**Source material:**
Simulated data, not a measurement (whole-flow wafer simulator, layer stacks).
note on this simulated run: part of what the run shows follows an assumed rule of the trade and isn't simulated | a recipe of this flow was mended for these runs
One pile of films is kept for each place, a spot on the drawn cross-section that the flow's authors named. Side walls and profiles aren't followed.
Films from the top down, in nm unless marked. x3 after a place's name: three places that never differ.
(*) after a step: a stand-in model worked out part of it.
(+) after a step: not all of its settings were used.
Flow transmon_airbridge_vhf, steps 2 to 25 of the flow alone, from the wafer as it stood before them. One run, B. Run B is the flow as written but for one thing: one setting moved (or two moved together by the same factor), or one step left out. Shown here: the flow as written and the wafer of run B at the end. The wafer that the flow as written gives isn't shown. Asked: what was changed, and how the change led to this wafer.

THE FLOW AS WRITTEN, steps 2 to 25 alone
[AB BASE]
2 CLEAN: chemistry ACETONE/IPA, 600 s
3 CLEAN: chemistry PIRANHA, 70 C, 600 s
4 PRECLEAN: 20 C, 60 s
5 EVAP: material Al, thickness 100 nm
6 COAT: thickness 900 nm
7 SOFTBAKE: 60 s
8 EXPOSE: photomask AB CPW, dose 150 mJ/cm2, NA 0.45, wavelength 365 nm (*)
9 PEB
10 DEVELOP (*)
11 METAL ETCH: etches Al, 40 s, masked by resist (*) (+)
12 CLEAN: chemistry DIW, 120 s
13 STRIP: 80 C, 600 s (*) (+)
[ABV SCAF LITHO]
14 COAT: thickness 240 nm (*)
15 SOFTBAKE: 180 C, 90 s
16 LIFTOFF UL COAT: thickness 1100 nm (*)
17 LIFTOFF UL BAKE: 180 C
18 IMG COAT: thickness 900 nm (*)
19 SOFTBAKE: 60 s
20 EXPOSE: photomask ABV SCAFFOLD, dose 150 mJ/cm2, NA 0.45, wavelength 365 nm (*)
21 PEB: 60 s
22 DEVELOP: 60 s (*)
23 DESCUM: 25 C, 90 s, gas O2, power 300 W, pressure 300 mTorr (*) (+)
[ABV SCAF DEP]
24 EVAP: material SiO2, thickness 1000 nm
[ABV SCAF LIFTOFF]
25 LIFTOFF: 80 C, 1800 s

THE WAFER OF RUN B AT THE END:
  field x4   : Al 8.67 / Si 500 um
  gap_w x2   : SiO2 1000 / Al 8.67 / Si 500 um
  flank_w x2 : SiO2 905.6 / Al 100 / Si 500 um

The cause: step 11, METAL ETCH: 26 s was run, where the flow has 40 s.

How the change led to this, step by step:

**Requirement:** Lines to set down from above: the line with "24 EVAP: material SiO2, thickness 1000 nm", the line with "The cause: step", and every line between, each exactly as written.

**Task answer:**
24 EVAP: material SiO2, thickness 1000 nm
[ABV SCAF LIFTOFF]
25 LIFTOFF: 80 C, 1800 s

THE WAFER OF RUN B AT THE END:
  field x4   : Al 8.67 / Si 500 um
  gap_w x2   : SiO2 1000 / Al 8.67 / Si 500 um
  flank_w x2 : SiO2 905.6 / Al 100 / Si 500 um

The cause: step 11, METAL ETCH: 26 s was run, where the flow has 40 s.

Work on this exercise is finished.